::::::

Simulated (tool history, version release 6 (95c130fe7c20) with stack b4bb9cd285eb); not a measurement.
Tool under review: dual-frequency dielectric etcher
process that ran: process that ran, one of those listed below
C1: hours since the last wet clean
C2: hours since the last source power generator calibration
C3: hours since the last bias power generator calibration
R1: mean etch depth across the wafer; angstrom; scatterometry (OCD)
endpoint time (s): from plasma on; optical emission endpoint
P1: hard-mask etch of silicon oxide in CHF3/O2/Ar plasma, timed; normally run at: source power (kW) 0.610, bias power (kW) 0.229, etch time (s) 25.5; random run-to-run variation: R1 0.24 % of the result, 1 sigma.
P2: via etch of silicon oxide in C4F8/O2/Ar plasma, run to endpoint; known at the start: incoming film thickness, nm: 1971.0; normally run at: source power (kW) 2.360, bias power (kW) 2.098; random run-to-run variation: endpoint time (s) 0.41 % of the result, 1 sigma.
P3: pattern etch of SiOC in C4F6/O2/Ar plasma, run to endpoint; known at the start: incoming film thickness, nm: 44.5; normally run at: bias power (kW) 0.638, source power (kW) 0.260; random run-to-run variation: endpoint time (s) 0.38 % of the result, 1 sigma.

::::::

## [TASK ITEM]
What are the lines above, starting at the one with "R1: mean etch" and ending at the one with "P2: via etch"? Give them again exactly, and only them.

## [EXERCISE RESPONSE]
R1: mean etch depth across the wafer; angstrom; scatterometry (OCD)
endpoint time (s): from plasma on; optical emission endpoint
P1: hard-mask etch of silicon oxide in CHF3/O2/Ar plasma, timed; normally run at: source power (kW) 0.610, bias power (kW) 0.229, etch time (s) 25.5; random run-to-run variation: R1 0.24 % of the result, 1 sigma.
P2: via etch of silicon oxide in C4F8/O2/Ar plasma, run to endpoint; known at the start: incoming film thickness, nm: 1971.0; normally run at: source power (kW) 2.360, bias power (kW) 2.098; random run-to-run variation: endpoint time (s) 0.41 % of the result, 1 sigma.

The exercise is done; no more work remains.